# WORK ORDER
Transcribe every record exactly.

========

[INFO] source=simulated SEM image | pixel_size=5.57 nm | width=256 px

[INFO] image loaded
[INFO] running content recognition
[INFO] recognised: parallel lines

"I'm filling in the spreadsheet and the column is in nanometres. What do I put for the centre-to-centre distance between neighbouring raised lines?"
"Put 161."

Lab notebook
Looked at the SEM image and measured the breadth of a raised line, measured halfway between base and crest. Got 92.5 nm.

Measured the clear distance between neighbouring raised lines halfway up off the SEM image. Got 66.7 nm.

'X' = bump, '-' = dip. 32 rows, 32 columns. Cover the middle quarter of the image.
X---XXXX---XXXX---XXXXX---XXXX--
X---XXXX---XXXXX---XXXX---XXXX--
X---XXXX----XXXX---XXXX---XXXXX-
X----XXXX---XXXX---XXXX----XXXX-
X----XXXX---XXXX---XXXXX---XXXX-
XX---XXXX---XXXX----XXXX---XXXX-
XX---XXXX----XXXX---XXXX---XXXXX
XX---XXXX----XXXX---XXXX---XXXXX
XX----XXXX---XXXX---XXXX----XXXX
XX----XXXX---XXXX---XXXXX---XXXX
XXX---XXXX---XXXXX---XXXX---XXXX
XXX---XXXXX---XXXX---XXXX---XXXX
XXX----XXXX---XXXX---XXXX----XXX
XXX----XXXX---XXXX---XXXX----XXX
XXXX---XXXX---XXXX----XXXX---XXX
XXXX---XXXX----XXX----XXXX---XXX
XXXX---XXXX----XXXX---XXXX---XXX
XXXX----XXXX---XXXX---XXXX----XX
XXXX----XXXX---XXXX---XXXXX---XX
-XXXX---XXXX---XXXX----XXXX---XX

========

# EXERCISE SOLUTION
[INFO] source=simulated SEM image | pixel_size=5.57 nm | width=256 px

[INFO] image loaded
[INFO] running content recognition
[INFO] recognised: parallel lines

"I'm filling in the spreadsheet and the column is in nanometres. What do I put for the centre-to-centre distance between neighbouring raised lines?"
"Put 161."

Lab notebook
Looked at the SEM image and measured the breadth of a raised line, measured halfway between base and crest. Got 92.5 nm.

Measured the clear distance between neighbouring raised lines halfway up off the SEM image. Got 66.7 nm.

'X' = bump, '-' = dip. 32 rows, 32 columns. Cover the middle quarter of the image.
X---XXXX---XXXX---XXXXX---XXXX--
X---XXXX---XXXXX---XXXX---XXXX--
X---XXXX----XXXX---XXXX---XXXXX-
X----XXXX---XXXX---XXXX----XXXX-
X----XXXX---XXXX---XXXXX---XXXX-
XX---XXXX---XXXX----XXXX---XXXX-
XX---XXXX----XXXX---XXXX---XXXXX
XX---XXXX----XXXX---XXXX---XXXXX
XX----XXXX---XXXX---XXXX----XXXX
XX----XXXX---XXXX---XXXXX---XXXX
XXX---XXXX---XXXXX---XXXX---XXXX
XXX---XXXXX---XXXX---XXXX---XXXX
XXX----XXXX---XXXX---XXXX----XXX
XXX----XXXX---XXXX---XXXX----XXX
XXXX---XXXX---XXXX----XXXX---XXX
XXXX---XXXX----XXX----XXXX---XXX
XXXX---XXXX----XXXX---XXXX---XXX
XXXX----XXXX---XXXX---XXXX----XX
XXXX----XXXX---XXXX---XXXXX---XX
-XXXX---XXXX---XXXX----XXXX---XX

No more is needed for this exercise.